** Opening Stored data block **

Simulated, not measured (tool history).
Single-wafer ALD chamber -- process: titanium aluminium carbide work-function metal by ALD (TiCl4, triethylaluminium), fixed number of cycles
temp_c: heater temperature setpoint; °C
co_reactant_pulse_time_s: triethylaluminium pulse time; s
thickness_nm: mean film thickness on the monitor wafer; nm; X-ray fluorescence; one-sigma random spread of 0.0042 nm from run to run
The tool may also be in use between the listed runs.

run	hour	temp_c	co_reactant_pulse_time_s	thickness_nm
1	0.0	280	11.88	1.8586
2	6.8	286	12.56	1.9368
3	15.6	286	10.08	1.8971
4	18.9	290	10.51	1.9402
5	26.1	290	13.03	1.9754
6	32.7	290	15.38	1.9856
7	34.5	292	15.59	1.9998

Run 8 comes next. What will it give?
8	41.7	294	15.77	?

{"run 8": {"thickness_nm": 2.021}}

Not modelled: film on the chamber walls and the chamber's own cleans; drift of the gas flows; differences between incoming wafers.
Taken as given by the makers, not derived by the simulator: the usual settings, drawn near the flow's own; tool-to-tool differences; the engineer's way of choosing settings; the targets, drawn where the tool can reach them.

** Closing Stored data block **

### Work order
Output the records exactly, so that each line matches what was given.

### Result
Simulated, not measured (tool history).
Single-wafer ALD chamber -- process: titanium aluminium carbide work-function metal by ALD (TiCl4, triethylaluminium), fixed number of cycles
temp_c: heater temperature setpoint; °C
co_reactant_pulse_time_s: triethylaluminium pulse time; s
thickness_nm: mean film thickness on the monitor wafer; nm; X-ray fluorescence; one-sigma random spread of 0.0042 nm from run to run
The tool may also be in use between the listed runs.

run	hour	temp_c	co_reactant_pulse_time_s	thickness_nm
1	0.0	280	11.88	1.8586
2	6.8	286	12.56	1.9368
3	15.6	286	10.08	1.8971
4	18.9	290	10.51	1.9402
5	26.1	290	13.03	1.9754
6	32.7	290	15.38	1.9856
7	34.5	292	15.59	1.9998

Run 8 comes next. What will it give?
8	41.7	294	15.77	?

{"run 8": {"thickness_nm": 2.021}}

Not modelled: film on the chamber walls and the chamber's own cleans; drift of the gas flows; differences between incoming wafers.
Taken as given by the makers, not derived by the simulator: the usual settings, drawn near the flow's own; tool-to-tool differences; the engineer's way of choosing settings; the targets, drawn where the tool can reach them.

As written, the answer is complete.